--- Extracted material Enclosed Below ---
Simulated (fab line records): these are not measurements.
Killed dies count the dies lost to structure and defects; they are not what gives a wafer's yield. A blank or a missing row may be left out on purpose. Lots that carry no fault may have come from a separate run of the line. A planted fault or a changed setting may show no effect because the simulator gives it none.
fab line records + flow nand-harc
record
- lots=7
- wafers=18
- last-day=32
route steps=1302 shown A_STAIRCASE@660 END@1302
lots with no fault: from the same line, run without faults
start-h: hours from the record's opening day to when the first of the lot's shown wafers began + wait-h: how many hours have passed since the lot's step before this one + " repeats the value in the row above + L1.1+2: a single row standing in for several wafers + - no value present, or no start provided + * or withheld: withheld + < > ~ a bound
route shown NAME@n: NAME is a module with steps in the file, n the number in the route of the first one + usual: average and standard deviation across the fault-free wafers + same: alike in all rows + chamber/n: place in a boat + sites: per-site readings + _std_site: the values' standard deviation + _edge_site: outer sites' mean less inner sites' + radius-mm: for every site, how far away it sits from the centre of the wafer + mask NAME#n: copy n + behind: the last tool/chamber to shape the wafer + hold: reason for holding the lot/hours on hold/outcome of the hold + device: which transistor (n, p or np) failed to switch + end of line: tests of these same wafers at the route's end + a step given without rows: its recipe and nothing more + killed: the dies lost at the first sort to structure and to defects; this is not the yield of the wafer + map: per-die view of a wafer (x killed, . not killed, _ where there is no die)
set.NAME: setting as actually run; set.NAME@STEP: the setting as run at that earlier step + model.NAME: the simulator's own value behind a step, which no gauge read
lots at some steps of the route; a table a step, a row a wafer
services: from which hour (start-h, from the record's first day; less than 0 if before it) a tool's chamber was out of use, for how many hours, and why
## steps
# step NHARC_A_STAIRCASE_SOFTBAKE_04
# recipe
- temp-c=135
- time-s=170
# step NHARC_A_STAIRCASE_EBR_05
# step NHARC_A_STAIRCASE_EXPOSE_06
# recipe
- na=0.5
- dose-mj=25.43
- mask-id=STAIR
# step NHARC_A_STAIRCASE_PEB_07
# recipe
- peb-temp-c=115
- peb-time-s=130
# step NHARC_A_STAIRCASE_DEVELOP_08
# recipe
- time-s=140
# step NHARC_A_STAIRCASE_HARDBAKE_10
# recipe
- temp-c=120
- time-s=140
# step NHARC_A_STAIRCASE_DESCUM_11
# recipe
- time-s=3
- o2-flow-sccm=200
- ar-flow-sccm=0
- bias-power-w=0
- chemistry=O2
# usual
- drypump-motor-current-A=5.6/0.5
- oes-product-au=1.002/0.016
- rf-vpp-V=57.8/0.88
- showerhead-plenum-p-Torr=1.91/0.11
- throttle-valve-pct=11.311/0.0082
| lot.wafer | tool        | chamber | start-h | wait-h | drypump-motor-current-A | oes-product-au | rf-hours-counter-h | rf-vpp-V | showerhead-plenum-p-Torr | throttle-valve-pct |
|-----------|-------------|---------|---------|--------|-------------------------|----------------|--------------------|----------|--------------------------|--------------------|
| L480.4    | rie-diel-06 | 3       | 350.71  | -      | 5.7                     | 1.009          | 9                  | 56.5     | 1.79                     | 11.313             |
--- End of Enclosed Extracted material ---

Within the listing above, extract exactly the lines from the line with "- last-day=32" to the line with "start-h: hours from", the two named lines included, and no others.

- last-day=32
route steps=1302 shown A_STAIRCASE@660 END@1302
lots with no fault: from the same line, run without faults
start-h: hours from the record's opening day to when the first of the lot's shown wafers began + wait-h: how many hours have passed since the lot's step before this one + " repeats the value in the row above + L1.1+2: a single row standing in for several wafers + - no value present, or no start provided + * or withheld: withheld + < > ~ a bound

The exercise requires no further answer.